Task item>
Every entry below needs to be copied exactly.

Recorded information>
>>>>

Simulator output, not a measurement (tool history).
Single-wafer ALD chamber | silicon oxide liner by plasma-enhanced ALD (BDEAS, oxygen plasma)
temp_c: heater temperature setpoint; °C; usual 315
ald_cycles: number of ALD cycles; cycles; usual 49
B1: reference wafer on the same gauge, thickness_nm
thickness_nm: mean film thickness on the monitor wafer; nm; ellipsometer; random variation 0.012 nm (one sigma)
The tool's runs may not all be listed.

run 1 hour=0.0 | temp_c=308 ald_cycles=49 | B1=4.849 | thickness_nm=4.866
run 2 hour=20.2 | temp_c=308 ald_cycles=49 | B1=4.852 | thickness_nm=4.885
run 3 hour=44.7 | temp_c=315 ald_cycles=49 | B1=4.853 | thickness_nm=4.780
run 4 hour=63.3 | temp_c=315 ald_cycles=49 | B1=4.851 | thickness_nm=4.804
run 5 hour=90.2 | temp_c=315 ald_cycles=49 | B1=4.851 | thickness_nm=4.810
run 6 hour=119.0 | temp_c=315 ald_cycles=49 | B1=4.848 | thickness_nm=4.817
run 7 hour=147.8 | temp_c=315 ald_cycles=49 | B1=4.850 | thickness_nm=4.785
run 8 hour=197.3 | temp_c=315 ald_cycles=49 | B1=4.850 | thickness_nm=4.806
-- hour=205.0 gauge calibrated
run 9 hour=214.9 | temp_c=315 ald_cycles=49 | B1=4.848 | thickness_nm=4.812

<<<<

Written solution>
Simulator output, not a measurement (tool history).
Single-wafer ALD chamber | silicon oxide liner by plasma-enhanced ALD (BDEAS, oxygen plasma)
temp_c: heater temperature setpoint; °C; usual 315
ald_cycles: number of ALD cycles; cycles; usual 49
B1: reference wafer on the same gauge, thickness_nm
thickness_nm: mean film thickness on the monitor wafer; nm; ellipsometer; random variation 0.012 nm (one sigma)
The tool's runs may not all be listed.

run 1 hour=0.0 | temp_c=308 ald_cycles=49 | B1=4.849 | thickness_nm=4.866
run 2 hour=20.2 | temp_c=308 ald_cycles=49 | B1=4.852 | thickness_nm=4.885
run 3 hour=44.7 | temp_c=315 ald_cycles=49 | B1=4.853 | thickness_nm=4.780
run 4 hour=63.3 | temp_c=315 ald_cycles=49 | B1=4.851 | thickness_nm=4.804
run 5 hour=90.2 | temp_c=315 ald_cycles=49 | B1=4.851 | thickness_nm=4.810
run 6 hour=119.0 | temp_c=315 ald_cycles=49 | B1=4.848 | thickness_nm=4.817
run 7 hour=147.8 | temp_c=315 ald_cycles=49 | B1=4.850 | thickness_nm=4.785
run 8 hour=197.3 | temp_c=315 ald_cycles=49 | B1=4.850 | thickness_nm=4.806
-- hour=205.0 gauge calibrated
run 9 hour=214.9 | temp_c=315 ald_cycles=49 | B1=4.848 | thickness_nm=4.812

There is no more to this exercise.